**Assignment:** The answer is the complete listing below, written out again exactly.

**Supplied records:**
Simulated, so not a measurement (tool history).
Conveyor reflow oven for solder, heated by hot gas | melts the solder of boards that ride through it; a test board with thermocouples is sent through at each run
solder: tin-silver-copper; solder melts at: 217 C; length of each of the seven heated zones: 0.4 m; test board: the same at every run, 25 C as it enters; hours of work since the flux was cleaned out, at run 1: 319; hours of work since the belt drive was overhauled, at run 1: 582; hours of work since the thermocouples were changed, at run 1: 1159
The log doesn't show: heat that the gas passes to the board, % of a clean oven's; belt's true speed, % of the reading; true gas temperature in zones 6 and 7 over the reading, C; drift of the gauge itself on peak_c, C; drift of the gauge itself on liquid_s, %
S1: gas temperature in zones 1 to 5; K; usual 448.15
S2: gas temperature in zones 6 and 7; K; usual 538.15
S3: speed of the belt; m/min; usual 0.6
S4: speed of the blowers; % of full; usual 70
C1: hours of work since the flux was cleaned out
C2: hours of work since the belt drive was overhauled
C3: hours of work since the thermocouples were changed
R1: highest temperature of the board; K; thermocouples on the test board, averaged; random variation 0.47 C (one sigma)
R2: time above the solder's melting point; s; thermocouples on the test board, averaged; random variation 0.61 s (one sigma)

**Written response:**
Simulated, so not a measurement (tool history).
Conveyor reflow oven for solder, heated by hot gas | melts the solder of boards that ride through it; a test board with thermocouples is sent through at each run
solder: tin-silver-copper; solder melts at: 217 C; length of each of the seven heated zones: 0.4 m; test board: the same at every run, 25 C as it enters; hours of work since the flux was cleaned out, at run 1: 319; hours of work since the belt drive was overhauled, at run 1: 582; hours of work since the thermocouples were changed, at run 1: 1159
The log doesn't show: heat that the gas passes to the board, % of a clean oven's; belt's true speed, % of the reading; true gas temperature in zones 6 and 7 over the reading, C; drift of the gauge itself on peak_c, C; drift of the gauge itself on liquid_s, %
S1: gas temperature in zones 1 to 5; K; usual 448.15
S2: gas temperature in zones 6 and 7; K; usual 538.15
S3: speed of the belt; m/min; usual 0.6
S4: speed of the blowers; % of full; usual 70
C1: hours of work since the flux was cleaned out
C2: hours of work since the belt drive was overhauled
C3: hours of work since the thermocouples were changed
R1: highest temperature of the board; K; thermocouples on the test board, averaged; random variation 0.47 C (one sigma)
R2: time above the solder's melting point; s; thermocouples on the test board, averaged; random variation 0.61 s (one sigma)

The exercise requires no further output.